========================

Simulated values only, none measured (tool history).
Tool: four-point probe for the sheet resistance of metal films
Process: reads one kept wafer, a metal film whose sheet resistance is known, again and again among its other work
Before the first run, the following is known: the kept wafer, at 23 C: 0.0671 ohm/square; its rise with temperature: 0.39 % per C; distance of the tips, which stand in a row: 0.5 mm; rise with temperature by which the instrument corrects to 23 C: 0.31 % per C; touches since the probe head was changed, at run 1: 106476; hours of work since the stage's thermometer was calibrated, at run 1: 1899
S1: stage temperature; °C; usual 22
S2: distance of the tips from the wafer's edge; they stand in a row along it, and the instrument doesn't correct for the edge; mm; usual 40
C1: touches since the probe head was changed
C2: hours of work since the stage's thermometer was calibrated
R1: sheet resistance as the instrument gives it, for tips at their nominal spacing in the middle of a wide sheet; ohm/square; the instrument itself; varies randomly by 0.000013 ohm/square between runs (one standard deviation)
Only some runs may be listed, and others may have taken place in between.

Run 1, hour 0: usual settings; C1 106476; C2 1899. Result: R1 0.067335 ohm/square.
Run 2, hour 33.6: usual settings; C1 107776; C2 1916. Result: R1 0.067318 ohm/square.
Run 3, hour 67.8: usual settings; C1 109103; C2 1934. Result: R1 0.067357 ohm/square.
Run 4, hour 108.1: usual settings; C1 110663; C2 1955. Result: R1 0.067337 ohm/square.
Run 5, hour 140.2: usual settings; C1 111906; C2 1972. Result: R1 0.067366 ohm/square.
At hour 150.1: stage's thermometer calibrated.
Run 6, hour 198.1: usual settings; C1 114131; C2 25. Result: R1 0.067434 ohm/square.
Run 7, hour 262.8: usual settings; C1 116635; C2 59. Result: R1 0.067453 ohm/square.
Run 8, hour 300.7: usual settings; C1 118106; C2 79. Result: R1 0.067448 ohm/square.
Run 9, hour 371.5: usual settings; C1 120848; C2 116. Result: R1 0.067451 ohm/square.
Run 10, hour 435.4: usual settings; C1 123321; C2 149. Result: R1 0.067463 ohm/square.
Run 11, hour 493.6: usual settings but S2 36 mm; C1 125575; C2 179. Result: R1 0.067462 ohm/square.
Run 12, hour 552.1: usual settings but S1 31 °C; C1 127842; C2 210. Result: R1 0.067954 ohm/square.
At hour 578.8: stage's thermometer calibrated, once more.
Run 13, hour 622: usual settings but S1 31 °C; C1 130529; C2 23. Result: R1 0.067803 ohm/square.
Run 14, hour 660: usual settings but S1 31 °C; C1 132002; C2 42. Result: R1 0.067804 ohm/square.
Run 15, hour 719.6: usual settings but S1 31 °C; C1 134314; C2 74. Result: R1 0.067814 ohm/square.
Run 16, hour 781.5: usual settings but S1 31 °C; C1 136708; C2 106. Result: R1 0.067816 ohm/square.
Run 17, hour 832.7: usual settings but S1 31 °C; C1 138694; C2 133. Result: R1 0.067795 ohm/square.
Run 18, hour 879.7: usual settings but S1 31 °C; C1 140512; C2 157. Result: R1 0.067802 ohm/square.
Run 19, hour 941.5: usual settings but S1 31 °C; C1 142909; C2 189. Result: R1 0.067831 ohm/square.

========================

Required action:
Starting with the first line of the records above, give back each line exactly until the line with "Run 6, hour" has been given as well.

Task output:
Simulated values only, none measured (tool history).
Tool: four-point probe for the sheet resistance of metal films
Process: reads one kept wafer, a metal film whose sheet resistance is known, again and again among its other work
Before the first run, the following is known: the kept wafer, at 23 C: 0.0671 ohm/square; its rise with temperature: 0.39 % per C; distance of the tips, which stand in a row: 0.5 mm; rise with temperature by which the instrument corrects to 23 C: 0.31 % per C; touches since the probe head was changed, at run 1: 106476; hours of work since the stage's thermometer was calibrated, at run 1: 1899
S1: stage temperature; °C; usual 22
S2: distance of the tips from the wafer's edge; they stand in a row along it, and the instrument doesn't correct for the edge; mm; usual 40
C1: touches since the probe head was changed
C2: hours of work since the stage's thermometer was calibrated
R1: sheet resistance as the instrument gives it, for tips at their nominal spacing in the middle of a wide sheet; ohm/square; the instrument itself; varies randomly by 0.000013 ohm/square between runs (one standard deviation)
Only some runs may be listed, and others may have taken place in between.

Run 1, hour 0: usual settings; C1 106476; C2 1899. Result: R1 0.067335 ohm/square.
Run 2, hour 33.6: usual settings; C1 107776; C2 1916. Result: R1 0.067318 ohm/square.
Run 3, hour 67.8: usual settings; C1 109103; C2 1934. Result: R1 0.067357 ohm/square.
Run 4, hour 108.1: usual settings; C1 110663; C2 1955. Result: R1 0.067337 ohm/square.
Run 5, hour 140.2: usual settings; C1 111906; C2 1972. Result: R1 0.067366 ohm/square.
At hour 150.1: stage's thermometer calibrated.
Run 6, hour 198.1: usual settings; C1 114131; C2 25. Result: R1 0.067434 ohm/square.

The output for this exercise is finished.